ACTION ITEM = Start at the line in the entries below that contains "wafer=L076.3; tool, chamber", stop at the line that contains "wafer=L076.5; tool, chamber", and output exactly the lines in that span, both ends included.

RAW DATA =
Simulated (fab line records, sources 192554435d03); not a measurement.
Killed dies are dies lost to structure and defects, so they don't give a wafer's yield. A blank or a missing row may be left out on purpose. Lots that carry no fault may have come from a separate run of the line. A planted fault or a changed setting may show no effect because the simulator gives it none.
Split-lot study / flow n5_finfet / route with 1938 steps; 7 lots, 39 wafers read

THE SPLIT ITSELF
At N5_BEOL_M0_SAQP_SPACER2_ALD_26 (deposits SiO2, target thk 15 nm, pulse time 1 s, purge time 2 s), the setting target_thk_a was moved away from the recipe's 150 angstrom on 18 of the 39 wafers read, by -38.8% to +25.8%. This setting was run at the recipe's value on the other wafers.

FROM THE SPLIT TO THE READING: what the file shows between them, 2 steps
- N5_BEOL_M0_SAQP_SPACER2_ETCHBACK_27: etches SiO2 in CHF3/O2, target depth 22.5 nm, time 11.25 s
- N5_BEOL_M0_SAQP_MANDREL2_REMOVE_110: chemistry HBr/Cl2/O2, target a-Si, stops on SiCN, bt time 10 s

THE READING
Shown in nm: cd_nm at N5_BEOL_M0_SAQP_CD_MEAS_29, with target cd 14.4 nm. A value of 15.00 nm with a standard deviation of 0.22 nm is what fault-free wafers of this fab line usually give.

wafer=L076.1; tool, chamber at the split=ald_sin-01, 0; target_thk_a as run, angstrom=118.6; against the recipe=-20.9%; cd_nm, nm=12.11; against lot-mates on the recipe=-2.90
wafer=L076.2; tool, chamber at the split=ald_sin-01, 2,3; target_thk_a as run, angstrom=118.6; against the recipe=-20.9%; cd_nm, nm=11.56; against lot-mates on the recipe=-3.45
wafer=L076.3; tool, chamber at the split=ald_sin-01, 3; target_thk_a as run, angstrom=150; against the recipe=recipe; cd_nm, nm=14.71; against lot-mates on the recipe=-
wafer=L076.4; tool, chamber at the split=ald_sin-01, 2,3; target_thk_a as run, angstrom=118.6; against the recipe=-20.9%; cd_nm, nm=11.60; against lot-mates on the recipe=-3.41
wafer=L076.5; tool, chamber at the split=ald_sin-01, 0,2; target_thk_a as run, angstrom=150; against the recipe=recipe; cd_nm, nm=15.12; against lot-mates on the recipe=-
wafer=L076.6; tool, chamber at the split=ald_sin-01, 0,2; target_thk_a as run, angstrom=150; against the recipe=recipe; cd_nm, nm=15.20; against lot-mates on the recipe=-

WRITTEN REPLY =
wafer=L076.3; tool, chamber at the split=ald_sin-01, 3; target_thk_a as run, angstrom=150; against the recipe=recipe; cd_nm, nm=14.71; against lot-mates on the recipe=-
wafer=L076.4; tool, chamber at the split=ald_sin-01, 2,3; target_thk_a as run, angstrom=118.6; against the recipe=-20.9%; cd_nm, nm=11.60; against lot-mates on the recipe=-3.41
wafer=L076.5; tool, chamber at the split=ald_sin-01, 0,2; target_thk_a as run, angstrom=150; against the recipe=recipe; cd_nm, nm=15.12; against lot-mates on the recipe=-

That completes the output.